» TASK ITEM
Send back exactly the lines from the opening line of the records below through the one with "Each place is".

» GIVEN RECORDS
*** Begin section ***

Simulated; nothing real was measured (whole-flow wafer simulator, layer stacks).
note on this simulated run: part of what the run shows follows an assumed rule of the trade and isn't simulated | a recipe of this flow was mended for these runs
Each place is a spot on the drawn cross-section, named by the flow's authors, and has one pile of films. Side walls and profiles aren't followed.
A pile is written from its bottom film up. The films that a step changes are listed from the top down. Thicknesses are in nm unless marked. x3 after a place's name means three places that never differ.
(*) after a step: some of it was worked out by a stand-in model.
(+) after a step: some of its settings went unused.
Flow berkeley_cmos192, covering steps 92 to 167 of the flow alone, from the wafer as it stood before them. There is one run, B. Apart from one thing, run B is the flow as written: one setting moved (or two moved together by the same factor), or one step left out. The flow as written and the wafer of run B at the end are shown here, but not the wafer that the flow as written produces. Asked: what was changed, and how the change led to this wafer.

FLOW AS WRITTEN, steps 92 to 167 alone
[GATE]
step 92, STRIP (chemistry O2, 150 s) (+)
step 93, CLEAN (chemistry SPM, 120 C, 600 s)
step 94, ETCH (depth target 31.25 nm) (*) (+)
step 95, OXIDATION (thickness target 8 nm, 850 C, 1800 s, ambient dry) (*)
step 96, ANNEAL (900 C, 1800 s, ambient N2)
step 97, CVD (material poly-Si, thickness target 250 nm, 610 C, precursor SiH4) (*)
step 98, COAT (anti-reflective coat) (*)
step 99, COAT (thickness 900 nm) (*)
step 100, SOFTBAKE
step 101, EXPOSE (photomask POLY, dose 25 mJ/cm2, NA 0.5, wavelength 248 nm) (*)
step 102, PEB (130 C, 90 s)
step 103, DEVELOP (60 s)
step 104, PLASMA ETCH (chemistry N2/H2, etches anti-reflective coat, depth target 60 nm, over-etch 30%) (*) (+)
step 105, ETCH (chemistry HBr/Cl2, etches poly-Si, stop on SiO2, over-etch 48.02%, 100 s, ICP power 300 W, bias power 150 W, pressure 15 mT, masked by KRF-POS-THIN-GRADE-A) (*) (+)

*** End section ***

» RESULT
Simulated; nothing real was measured (whole-flow wafer simulator, layer stacks).
note on this simulated run: part of what the run shows follows an assumed rule of the trade and isn't simulated | a recipe of this flow was mended for these runs
Each place is a spot on the drawn cross-section, named by the flow's authors, and has one pile of films. Side walls and profiles aren't followed.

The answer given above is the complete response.